_Assigned task:_
Repeat every line of the material, character for character.

_Supplied material:_
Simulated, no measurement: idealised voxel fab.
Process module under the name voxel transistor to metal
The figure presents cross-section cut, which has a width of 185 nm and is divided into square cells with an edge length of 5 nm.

_Written response:_
Simulated, no measurement: idealised voxel fab.
Process module under the name voxel transistor to metal
The figure presents cross-section cut, which has a width of 185 nm and is divided into square cells with an edge length of 5 nm.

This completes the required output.